WORK TASK :: All records should be written out again exactly.

ENTRIES SUPPLIED ::
•••••

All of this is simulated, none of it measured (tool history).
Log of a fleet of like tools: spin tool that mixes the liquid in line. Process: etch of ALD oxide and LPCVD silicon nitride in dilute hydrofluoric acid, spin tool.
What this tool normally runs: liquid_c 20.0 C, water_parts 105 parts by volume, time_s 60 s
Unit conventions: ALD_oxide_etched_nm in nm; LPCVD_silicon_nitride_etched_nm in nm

•••••

TASK RESULT ::
All of this is simulated, none of it measured (tool history).
Log of a fleet of like tools: spin tool that mixes the liquid in line. Process: etch of ALD oxide and LPCVD silicon nitride in dilute hydrofluoric acid, spin tool.
What this tool normally runs: liquid_c 20.0 C, water_parts 105 parts by volume, time_s 60 s
Unit conventions: ALD_oxide_etched_nm in nm; LPCVD_silicon_nitride_etched_nm in nm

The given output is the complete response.